→ Work instruction:
Output every line of the material exactly.

→ Data shown:
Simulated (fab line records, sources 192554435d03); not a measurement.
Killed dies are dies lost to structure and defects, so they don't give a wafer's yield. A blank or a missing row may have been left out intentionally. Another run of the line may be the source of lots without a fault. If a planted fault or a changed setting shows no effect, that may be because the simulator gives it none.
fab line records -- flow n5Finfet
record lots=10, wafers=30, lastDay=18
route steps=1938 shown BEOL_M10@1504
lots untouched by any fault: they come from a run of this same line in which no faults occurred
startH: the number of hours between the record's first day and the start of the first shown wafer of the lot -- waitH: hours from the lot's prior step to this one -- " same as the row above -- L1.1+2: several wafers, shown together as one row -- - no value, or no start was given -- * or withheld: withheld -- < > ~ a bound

→ Response area:
Simulated (fab line records, sources 192554435d03); not a measurement.
Killed dies are dies lost to structure and defects, so they don't give a wafer's yield. A blank or a missing row may have been left out intentionally. Another run of the line may be the source of lots without a fault. If a planted fault or a changed setting shows no effect, that may be because the simulator gives it none.
fab line records -- flow n5Finfet
record lots=10, wafers=30, lastDay=18
route steps=1938 shown BEOL_M10@1504
lots untouched by any fault: they come from a run of this same line in which no faults occurred
startH: the number of hours between the record's first day and the start of the first shown wafer of the lot -- waitH: hours from the lot's prior step to this one -- " same as the row above -- L1.1+2: several wafers, shown together as one row -- - no value, or no start was given -- * or withheld: withheld -- < > ~ a bound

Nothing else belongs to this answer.